**Work instruction**
Would you transcribe all of the entries that follow, word for word?

**Extracted information**
+++

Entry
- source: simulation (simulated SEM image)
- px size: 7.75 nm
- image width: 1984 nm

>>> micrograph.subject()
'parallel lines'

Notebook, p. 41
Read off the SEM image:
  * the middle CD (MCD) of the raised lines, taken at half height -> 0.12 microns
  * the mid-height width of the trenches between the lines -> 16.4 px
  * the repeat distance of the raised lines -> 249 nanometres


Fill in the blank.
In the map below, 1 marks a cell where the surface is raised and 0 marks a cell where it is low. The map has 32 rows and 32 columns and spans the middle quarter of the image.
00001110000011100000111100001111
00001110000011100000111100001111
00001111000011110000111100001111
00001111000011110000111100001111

+++

**Exercise response**
Entry
- source: simulation (simulated SEM image)
- px size: 7.75 nm
- image width: 1984 nm

>>> micrograph.subject()
'parallel lines'

Notebook, p. 41
Read off the SEM image:
  * the middle CD (MCD) of the raised lines, taken at half height -> 0.12 microns
  * the mid-height width of the trenches between the lines -> 16.4 px
  * the repeat distance of the raised lines -> 249 nanometres


Fill in the blank.
In the map below, 1 marks a cell where the surface is raised and 0 marks a cell where it is low. The map has 32 rows and 32 columns and spans the middle quarter of the image.
00001110000011100000111100001111
00001110000011100000111100001111
00001111000011110000111100001111
00001111000011110000111100001111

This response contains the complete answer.